● **ASSIGNED TASK**: Would you repeat every line of the data exactly?

• • • •

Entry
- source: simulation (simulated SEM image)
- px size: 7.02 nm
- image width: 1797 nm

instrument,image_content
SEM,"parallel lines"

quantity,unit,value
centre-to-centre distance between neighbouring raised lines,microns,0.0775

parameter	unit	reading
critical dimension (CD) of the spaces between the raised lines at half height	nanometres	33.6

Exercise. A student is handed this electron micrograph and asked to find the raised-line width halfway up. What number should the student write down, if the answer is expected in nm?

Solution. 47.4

• • • •

● **TASK SOLUTION**:
Entry
- source: simulation (simulated SEM image)
- px size: 7.02 nm
- image width: 1797 nm

instrument,image_content
SEM,"parallel lines"

quantity,unit,value
centre-to-centre distance between neighbouring raised lines,microns,0.0775

parameter	unit	reading
critical dimension (CD) of the spaces between the raised lines at half height	nanometres	33.6

Exercise. A student is handed this electron micrograph and asked to find the raised-line width halfway up. What number should the student write down, if the answer is expected in nm?

Solution. 47.4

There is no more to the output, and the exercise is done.